All of the entries are to be written out again verbatim.

--- START ---

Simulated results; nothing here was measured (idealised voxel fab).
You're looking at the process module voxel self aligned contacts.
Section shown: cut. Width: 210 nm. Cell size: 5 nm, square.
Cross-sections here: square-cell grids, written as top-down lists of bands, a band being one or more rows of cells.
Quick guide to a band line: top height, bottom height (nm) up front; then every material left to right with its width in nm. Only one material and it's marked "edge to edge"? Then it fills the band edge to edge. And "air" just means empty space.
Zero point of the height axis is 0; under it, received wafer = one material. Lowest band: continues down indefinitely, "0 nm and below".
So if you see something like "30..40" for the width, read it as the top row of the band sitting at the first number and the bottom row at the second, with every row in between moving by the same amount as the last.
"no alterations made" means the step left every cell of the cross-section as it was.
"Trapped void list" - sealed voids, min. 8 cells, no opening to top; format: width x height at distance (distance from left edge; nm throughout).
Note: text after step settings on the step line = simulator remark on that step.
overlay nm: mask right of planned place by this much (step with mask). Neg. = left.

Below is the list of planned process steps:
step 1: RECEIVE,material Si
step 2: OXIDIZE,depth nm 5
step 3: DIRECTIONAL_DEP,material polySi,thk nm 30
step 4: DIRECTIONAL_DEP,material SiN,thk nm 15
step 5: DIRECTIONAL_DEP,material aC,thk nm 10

--- END ---

Answer area –
Simulated results; nothing here was measured (idealised voxel fab).
You're looking at the process module voxel self aligned contacts.
Section shown: cut. Width: 210 nm. Cell size: 5 nm, square.
Cross-sections here: square-cell grids, written as top-down lists of bands, a band being one or more rows of cells.
Quick guide to a band line: top height, bottom height (nm) up front; then every material left to right with its width in nm. Only one material and it's marked "edge to edge"? Then it fills the band edge to edge. And "air" just means empty space.
Zero point of the height axis is 0; under it, received wafer = one material. Lowest band: continues down indefinitely, "0 nm and below".
So if you see something like "30..40" for the width, read it as the top row of the band sitting at the first number and the bottom row at the second, with every row in between moving by the same amount as the last.
"no alterations made" means the step left every cell of the cross-section as it was.
"Trapped void list" - sealed voids, min. 8 cells, no opening to top; format: width x height at distance (distance from left edge; nm throughout).
Note: text after step settings on the step line = simulator remark on that step.
overlay nm: mask right of planned place by this much (step with mask). Neg. = left.

Below is the list of planned process steps:
step 1: RECEIVE,material Si
step 2: OXIDIZE,depth nm 5
step 3: DIRECTIONAL_DEP,material polySi,thk nm 30
step 4: DIRECTIONAL_DEP,material SiN,thk nm 15
step 5: DIRECTIONAL_DEP,material aC,thk nm 10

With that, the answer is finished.